*Information supplied*.
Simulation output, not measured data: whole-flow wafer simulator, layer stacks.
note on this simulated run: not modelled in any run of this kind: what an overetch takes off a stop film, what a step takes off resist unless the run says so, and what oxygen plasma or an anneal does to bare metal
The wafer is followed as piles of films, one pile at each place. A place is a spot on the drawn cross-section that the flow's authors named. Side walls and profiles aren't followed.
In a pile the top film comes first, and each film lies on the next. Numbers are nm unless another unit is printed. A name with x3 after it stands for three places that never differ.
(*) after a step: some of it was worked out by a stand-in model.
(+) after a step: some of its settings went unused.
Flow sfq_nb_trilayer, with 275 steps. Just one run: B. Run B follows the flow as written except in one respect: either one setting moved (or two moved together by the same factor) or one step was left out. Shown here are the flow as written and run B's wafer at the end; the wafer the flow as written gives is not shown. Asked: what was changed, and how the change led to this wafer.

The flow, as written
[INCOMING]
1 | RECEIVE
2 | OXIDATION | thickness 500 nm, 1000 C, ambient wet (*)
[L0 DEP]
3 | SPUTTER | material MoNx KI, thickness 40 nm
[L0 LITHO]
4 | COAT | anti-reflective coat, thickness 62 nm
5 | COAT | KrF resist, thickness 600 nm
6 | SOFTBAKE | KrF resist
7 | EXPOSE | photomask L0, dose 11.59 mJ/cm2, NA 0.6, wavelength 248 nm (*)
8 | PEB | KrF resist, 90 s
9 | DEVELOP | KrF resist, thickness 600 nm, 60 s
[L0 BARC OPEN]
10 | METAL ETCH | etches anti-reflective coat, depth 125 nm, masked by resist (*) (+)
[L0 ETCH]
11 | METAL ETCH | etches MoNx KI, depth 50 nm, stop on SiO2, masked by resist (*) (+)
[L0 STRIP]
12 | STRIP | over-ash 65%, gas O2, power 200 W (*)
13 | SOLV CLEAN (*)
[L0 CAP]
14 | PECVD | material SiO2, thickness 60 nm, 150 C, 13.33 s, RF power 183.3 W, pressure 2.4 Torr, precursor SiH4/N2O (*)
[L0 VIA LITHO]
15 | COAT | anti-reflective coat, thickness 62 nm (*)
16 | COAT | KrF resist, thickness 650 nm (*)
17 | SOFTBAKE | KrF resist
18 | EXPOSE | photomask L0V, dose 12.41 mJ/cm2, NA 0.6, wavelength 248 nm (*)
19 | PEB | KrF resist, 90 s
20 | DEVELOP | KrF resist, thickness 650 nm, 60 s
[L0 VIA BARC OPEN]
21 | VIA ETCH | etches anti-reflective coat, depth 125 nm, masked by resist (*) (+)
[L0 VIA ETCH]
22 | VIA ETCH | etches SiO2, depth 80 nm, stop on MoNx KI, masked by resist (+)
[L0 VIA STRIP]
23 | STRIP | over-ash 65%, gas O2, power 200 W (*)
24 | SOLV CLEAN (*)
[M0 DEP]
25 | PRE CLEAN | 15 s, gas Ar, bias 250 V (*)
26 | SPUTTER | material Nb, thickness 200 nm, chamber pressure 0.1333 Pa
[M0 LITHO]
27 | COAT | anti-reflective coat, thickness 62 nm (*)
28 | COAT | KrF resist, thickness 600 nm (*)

*Action item*.
Only the lines from the first line of the records through the line with "(+) after a" should be reproduced, exactly and with nothing added.

*Solution*.
Simulation output, not measured data: whole-flow wafer simulator, layer stacks.
note on this simulated run: not modelled in any run of this kind: what an overetch takes off a stop film, what a step takes off resist unless the run says so, and what oxygen plasma or an anneal does to bare metal
The wafer is followed as piles of films, one pile at each place. A place is a spot on the drawn cross-section that the flow's authors named. Side walls and profiles aren't followed.
In a pile the top film comes first, and each film lies on the next. Numbers are nm unless another unit is printed. A name with x3 after it stands for three places that never differ.
(*) after a step: some of it was worked out by a stand-in model.
(+) after a step: some of its settings went unused.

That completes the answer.